■ Raw data
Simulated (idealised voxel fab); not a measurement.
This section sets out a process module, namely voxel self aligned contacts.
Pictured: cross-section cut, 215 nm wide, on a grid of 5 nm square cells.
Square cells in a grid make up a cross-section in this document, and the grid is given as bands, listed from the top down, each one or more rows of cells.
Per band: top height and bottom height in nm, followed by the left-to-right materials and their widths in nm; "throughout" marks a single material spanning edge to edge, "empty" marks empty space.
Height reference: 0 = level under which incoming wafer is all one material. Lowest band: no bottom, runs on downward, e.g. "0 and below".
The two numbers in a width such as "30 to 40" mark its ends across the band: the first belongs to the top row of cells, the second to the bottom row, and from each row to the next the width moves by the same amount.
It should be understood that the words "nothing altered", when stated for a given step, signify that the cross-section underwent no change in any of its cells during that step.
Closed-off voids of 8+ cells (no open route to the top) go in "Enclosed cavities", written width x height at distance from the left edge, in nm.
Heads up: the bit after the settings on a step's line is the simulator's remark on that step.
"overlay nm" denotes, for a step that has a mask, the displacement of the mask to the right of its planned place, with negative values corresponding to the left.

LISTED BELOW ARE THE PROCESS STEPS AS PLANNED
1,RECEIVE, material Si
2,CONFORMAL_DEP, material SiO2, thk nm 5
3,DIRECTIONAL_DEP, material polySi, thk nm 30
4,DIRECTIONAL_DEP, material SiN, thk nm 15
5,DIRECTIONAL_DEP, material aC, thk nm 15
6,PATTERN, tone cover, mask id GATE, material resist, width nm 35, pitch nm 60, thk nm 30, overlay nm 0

■ Work instruction
Copy, exactly and only, the lines above that begin with the one containing "Height reference: 0" and finish with the one containing "5,DIRECTIONAL_DEP, material aC, thk nm 15".

■ Exercise response
Height reference: 0 = level under which incoming wafer is all one material. Lowest band: no bottom, runs on downward, e.g. "0 and below".
The two numbers in a width such as "30 to 40" mark its ends across the band: the first belongs to the top row of cells, the second to the bottom row, and from each row to the next the width moves by the same amount.
It should be understood that the words "nothing altered", when stated for a given step, signify that the cross-section underwent no change in any of its cells during that step.
Closed-off voids of 8+ cells (no open route to the top) go in "Enclosed cavities", written width x height at distance from the left edge, in nm.
Heads up: the bit after the settings on a step's line is the simulator's remark on that step.
"overlay nm" denotes, for a step that has a mask, the displacement of the mask to the right of its planned place, with negative values corresponding to the left.

LISTED BELOW ARE THE PROCESS STEPS AS PLANNED
1,RECEIVE, material Si
2,CONFORMAL_DEP, material SiO2, thk nm 5
3,DIRECTIONAL_DEP, material polySi, thk nm 30
4,DIRECTIONAL_DEP, material SiN, thk nm 15
5,DIRECTIONAL_DEP, material aC, thk nm 15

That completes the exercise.